## Dataset extract
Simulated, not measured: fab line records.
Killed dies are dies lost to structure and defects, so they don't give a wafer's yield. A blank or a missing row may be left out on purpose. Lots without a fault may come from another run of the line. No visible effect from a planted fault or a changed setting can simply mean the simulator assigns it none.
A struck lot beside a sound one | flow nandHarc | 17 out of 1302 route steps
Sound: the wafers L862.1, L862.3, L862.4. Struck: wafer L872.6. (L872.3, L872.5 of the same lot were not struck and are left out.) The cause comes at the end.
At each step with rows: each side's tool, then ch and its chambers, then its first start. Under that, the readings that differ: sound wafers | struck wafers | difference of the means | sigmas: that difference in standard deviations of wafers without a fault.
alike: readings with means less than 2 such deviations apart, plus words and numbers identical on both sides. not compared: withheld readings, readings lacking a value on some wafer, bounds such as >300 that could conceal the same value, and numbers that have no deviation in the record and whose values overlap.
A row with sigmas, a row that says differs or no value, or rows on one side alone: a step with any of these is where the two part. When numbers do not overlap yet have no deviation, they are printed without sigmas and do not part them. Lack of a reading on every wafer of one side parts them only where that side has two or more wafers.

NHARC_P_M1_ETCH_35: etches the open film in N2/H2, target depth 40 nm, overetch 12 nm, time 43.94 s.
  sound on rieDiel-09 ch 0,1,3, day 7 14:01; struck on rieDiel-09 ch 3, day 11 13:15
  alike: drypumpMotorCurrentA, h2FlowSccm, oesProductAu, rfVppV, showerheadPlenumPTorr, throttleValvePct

## Work task
Above this task is a listing. Restate, word for word and with nothing added, the lines from the one with "alike: readings with" through the one with "sound on rieDiel-09".

## Response area
alike: readings with means less than 2 such deviations apart, plus words and numbers identical on both sides. not compared: withheld readings, readings lacking a value on some wafer, bounds such as >300 that could conceal the same value, and numbers that have no deviation in the record and whose values overlap.
A row with sigmas, a row that says differs or no value, or rows on one side alone: a step with any of these is where the two part. When numbers do not overlap yet have no deviation, they are printed without sigmas and do not part them. Lack of a reading on every wafer of one side parts them only where that side has two or more wafers.

NHARC_P_M1_ETCH_35: etches the open film in N2/H2, target depth 40 nm, overetch 12 nm, time 43.94 s.
  sound on rieDiel-09 ch 0,1,3, day 7 14:01; struck on rieDiel-09 ch 3, day 11 13:15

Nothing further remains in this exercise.